*Work order:* Reproduce the material that follows, please, but only from its first line to the line containing "13,24.608,20.0,7.0,90,59.98,1107.11", inclusive.

*Data excerpts:*
______

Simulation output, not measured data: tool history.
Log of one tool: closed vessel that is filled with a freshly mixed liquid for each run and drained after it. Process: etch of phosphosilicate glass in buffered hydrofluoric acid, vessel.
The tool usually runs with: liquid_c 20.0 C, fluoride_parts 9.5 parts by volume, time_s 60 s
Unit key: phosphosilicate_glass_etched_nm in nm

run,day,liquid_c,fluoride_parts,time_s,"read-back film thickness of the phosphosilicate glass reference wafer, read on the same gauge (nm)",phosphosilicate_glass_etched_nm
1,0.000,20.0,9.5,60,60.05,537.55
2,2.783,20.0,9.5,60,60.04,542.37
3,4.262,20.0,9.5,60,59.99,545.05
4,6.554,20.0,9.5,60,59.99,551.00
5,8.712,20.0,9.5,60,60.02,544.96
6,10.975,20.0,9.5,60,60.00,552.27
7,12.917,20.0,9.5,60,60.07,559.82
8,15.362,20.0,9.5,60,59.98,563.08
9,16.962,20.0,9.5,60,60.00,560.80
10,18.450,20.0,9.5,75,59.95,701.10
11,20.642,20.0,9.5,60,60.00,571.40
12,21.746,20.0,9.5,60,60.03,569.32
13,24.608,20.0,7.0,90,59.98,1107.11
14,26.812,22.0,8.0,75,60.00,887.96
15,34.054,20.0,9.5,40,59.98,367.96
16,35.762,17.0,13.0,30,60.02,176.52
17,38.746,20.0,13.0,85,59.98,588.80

______

*Exercise output:*
Simulation output, not measured data: tool history.
Log of one tool: closed vessel that is filled with a freshly mixed liquid for each run and drained after it. Process: etch of phosphosilicate glass in buffered hydrofluoric acid, vessel.
The tool usually runs with: liquid_c 20.0 C, fluoride_parts 9.5 parts by volume, time_s 60 s
Unit key: phosphosilicate_glass_etched_nm in nm

run,day,liquid_c,fluoride_parts,time_s,"read-back film thickness of the phosphosilicate glass reference wafer, read on the same gauge (nm)",phosphosilicate_glass_etched_nm
1,0.000,20.0,9.5,60,60.05,537.55
2,2.783,20.0,9.5,60,60.04,542.37
3,4.262,20.0,9.5,60,59.99,545.05
4,6.554,20.0,9.5,60,59.99,551.00
5,8.712,20.0,9.5,60,60.02,544.96
6,10.975,20.0,9.5,60,60.00,552.27
7,12.917,20.0,9.5,60,60.07,559.82
8,15.362,20.0,9.5,60,59.98,563.08
9,16.962,20.0,9.5,60,60.00,560.80
10,18.450,20.0,9.5,75,59.95,701.10
11,20.642,20.0,9.5,60,60.00,571.40
12,21.746,20.0,9.5,60,60.03,569.32
13,24.608,20.0,7.0,90,59.98,1107.11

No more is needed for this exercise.